Nothing outside the stretch is wanted. Repeat exactly the lines of the listing below from the one that contains "Label -> parallel lines" through the one that contains "What is the ridge width at half height?", both ends included.

■ ■ ■ ■ ■ ■ ■

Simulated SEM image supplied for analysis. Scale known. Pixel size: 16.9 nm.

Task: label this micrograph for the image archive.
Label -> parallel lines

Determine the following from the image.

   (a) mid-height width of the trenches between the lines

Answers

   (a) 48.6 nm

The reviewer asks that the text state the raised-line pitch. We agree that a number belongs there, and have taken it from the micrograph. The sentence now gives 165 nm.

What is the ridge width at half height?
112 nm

■ ■ ■ ■ ■ ■ ■

Expected answer:
Label -> parallel lines

Determine the following from the image.

   (a) mid-height width of the trenches between the lines

Answers

   (a) 48.6 nm

The reviewer asks that the text state the raised-line pitch. We agree that a number belongs there, and have taken it from the micrograph. The sentence now gives 165 nm.

What is the ridge width at half height?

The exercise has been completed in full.